[STUDY MATERIAL — start]
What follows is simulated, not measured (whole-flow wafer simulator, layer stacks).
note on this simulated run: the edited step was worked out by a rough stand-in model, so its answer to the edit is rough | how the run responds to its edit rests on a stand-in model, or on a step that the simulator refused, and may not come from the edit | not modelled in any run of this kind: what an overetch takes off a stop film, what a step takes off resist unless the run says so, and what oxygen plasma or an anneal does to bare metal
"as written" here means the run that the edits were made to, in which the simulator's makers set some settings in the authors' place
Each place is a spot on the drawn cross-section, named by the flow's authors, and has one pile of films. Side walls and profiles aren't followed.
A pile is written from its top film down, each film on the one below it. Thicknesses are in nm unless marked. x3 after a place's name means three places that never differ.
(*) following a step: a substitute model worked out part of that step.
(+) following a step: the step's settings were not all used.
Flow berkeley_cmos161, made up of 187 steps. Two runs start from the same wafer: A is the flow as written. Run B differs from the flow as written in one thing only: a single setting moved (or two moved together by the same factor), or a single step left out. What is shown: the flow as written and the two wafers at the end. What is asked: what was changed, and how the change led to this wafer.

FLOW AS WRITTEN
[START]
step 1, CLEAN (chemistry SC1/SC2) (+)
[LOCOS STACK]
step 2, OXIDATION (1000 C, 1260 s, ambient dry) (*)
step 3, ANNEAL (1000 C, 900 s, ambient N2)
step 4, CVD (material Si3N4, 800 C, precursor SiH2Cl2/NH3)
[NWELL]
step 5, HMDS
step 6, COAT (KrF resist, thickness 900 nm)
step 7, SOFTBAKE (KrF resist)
[STUDY MATERIAL — finish]

ACTION ITEM |
Would you reproduce the whole listing exactly as it stands?

WRITTEN RESPONSE |
What follows is simulated, not measured (whole-flow wafer simulator, layer stacks).
note on this simulated run: the edited step was worked out by a rough stand-in model, so its answer to the edit is rough | how the run responds to its edit rests on a stand-in model, or on a step that the simulator refused, and may not come from the edit | not modelled in any run of this kind: what an overetch takes off a stop film, what a step takes off resist unless the run says so, and what oxygen plasma or an anneal does to bare metal
"as written" here means the run that the edits were made to, in which the simulator's makers set some settings in the authors' place
Each place is a spot on the drawn cross-section, named by the flow's authors, and has one pile of films. Side walls and profiles aren't followed.
A pile is written from its top film down, each film on the one below it. Thicknesses are in nm unless marked. x3 after a place's name means three places that never differ.
(*) following a step: a substitute model worked out part of that step.
(+) following a step: the step's settings were not all used.
Flow berkeley_cmos161, made up of 187 steps. Two runs start from the same wafer: A is the flow as written. Run B differs from the flow as written in one thing only: a single setting moved (or two moved together by the same factor), or a single step left out. What is shown: the flow as written and the two wafers at the end. What is asked: what was changed, and how the change led to this wafer.

FLOW AS WRITTEN
[START]
step 1, CLEAN (chemistry SC1/SC2) (+)
[LOCOS STACK]
step 2, OXIDATION (1000 C, 1260 s, ambient dry) (*)
step 3, ANNEAL (1000 C, 900 s, ambient N2)
step 4, CVD (material Si3N4, 800 C, precursor SiH2Cl2/NH3)
[NWELL]
step 5, HMDS
step 6, COAT (KrF resist, thickness 900 nm)
step 7, SOFTBAKE (KrF resist)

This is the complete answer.